===== Data excerpts

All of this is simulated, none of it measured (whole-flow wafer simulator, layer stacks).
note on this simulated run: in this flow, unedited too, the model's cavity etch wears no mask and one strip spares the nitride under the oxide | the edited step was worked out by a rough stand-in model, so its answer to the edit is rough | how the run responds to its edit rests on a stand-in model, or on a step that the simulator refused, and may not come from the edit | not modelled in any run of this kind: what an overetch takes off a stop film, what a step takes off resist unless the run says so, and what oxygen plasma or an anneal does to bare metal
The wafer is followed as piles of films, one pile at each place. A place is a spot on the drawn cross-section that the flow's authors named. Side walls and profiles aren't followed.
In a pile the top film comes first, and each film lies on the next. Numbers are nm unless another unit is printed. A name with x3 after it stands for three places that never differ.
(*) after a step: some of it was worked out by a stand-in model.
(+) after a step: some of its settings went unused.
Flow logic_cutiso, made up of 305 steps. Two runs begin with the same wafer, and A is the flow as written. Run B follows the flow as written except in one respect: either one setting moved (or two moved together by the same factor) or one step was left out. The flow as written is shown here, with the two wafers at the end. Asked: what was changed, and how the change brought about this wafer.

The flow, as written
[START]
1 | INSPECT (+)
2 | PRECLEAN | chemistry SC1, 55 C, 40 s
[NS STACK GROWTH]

==========

Assigned task: What are the exact lines from the beginning of the material through the line containing "2 | PRECLEAN | chemistry SC1, 55 C, 40 s"? Write out those lines alone.

Response box:
All of this is simulated, none of it measured (whole-flow wafer simulator, layer stacks).
note on this simulated run: in this flow, unedited too, the model's cavity etch wears no mask and one strip spares the nitride under the oxide | the edited step was worked out by a rough stand-in model, so its answer to the edit is rough | how the run responds to its edit rests on a stand-in model, or on a step that the simulator refused, and may not come from the edit | not modelled in any run of this kind: what an overetch takes off a stop film, what a step takes off resist unless the run says so, and what oxygen plasma or an anneal does to bare metal
The wafer is followed as piles of films, one pile at each place. A place is a spot on the drawn cross-section that the flow's authors named. Side walls and profiles aren't followed.
In a pile the top film comes first, and each film lies on the next. Numbers are nm unless another unit is printed. A name with x3 after it stands for three places that never differ.
(*) after a step: some of it was worked out by a stand-in model.
(+) after a step: some of its settings went unused.
Flow logic_cutiso, made up of 305 steps. Two runs begin with the same wafer, and A is the flow as written. Run B follows the flow as written except in one respect: either one setting moved (or two moved together by the same factor) or one step was left out. The flow as written is shown here, with the two wafers at the end. Asked: what was changed, and how the change brought about this wafer.

The flow, as written
[START]
1 | INSPECT (+)
2 | PRECLEAN | chemistry SC1, 55 C, 40 s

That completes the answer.